- [Assigned task]:
Set down, exactly as written, every line from the top of the records below to the line containing "sound on defectInspect-02", both ends included, and no others.

- [Data listing]:
Segment Open

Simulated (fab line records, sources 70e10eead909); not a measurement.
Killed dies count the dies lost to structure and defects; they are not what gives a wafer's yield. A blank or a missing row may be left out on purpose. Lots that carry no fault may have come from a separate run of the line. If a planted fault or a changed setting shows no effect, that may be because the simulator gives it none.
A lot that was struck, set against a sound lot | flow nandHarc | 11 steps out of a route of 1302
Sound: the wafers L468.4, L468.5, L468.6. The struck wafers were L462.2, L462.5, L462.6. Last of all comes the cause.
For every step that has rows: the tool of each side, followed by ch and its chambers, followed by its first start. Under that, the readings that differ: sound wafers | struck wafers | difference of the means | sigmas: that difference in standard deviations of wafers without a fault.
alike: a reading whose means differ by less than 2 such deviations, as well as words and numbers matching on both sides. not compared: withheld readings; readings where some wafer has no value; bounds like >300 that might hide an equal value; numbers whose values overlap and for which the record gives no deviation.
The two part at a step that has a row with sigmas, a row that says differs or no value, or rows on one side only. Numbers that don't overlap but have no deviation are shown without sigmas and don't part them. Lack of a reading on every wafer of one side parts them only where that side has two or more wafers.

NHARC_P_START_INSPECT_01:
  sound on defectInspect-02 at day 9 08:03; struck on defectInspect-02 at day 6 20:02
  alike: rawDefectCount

Segment Closed

- [Task solution]:
Simulated (fab line records, sources 70e10eead909); not a measurement.
Killed dies count the dies lost to structure and defects; they are not what gives a wafer's yield. A blank or a missing row may be left out on purpose. Lots that carry no fault may have come from a separate run of the line. If a planted fault or a changed setting shows no effect, that may be because the simulator gives it none.
A lot that was struck, set against a sound lot | flow nandHarc | 11 steps out of a route of 1302
Sound: the wafers L468.4, L468.5, L468.6. The struck wafers were L462.2, L462.5, L462.6. Last of all comes the cause.
For every step that has rows: the tool of each side, followed by ch and its chambers, followed by its first start. Under that, the readings that differ: sound wafers | struck wafers | difference of the means | sigmas: that difference in standard deviations of wafers without a fault.
alike: a reading whose means differ by less than 2 such deviations, as well as words and numbers matching on both sides. not compared: withheld readings; readings where some wafer has no value; bounds like >300 that might hide an equal value; numbers whose values overlap and for which the record gives no deviation.
The two part at a step that has a row with sigmas, a row that says differs or no value, or rows on one side only. Numbers that don't overlap but have no deviation are shown without sigmas and don't part them. Lack of a reading on every wafer of one side parts them only where that side has two or more wafers.

NHARC_P_START_INSPECT_01:
  sound on defectInspect-02 at day 9 08:03; struck on defectInspect-02 at day 6 20:02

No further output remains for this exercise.